◆ **Work item**
All entries are to be retyped without alteration.

◆ **Given information**
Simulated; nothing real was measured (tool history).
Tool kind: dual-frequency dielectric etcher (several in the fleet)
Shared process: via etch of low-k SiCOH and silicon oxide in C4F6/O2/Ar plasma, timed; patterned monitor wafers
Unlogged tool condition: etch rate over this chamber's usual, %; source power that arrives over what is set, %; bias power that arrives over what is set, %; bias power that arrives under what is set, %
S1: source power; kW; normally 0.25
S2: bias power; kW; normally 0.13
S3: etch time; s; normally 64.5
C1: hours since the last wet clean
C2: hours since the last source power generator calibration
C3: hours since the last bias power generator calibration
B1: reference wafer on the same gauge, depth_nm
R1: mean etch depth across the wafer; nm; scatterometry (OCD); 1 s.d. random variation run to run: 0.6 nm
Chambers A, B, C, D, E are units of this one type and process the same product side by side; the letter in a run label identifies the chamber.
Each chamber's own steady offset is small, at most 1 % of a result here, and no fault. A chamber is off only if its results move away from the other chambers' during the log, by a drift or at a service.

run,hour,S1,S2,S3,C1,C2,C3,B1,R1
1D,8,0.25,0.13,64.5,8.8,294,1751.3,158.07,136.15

◆ **Exercise response**
Simulated; nothing real was measured (tool history).
Tool kind: dual-frequency dielectric etcher (several in the fleet)
Shared process: via etch of low-k SiCOH and silicon oxide in C4F6/O2/Ar plasma, timed; patterned monitor wafers
Unlogged tool condition: etch rate over this chamber's usual, %; source power that arrives over what is set, %; bias power that arrives over what is set, %; bias power that arrives under what is set, %
S1: source power; kW; normally 0.25
S2: bias power; kW; normally 0.13
S3: etch time; s; normally 64.5
C1: hours since the last wet clean
C2: hours since the last source power generator calibration
C3: hours since the last bias power generator calibration
B1: reference wafer on the same gauge, depth_nm
R1: mean etch depth across the wafer; nm; scatterometry (OCD); 1 s.d. random variation run to run: 0.6 nm
Chambers A, B, C, D, E are units of this one type and process the same product side by side; the letter in a run label identifies the chamber.
Each chamber's own steady offset is small, at most 1 % of a result here, and no fault. A chamber is off only if its results move away from the other chambers' during the log, by a drift or at a service.

run,hour,S1,S2,S3,C1,C2,C3,B1,R1
1D,8,0.25,0.13,64.5,8.8,294,1751.3,158.07,136.15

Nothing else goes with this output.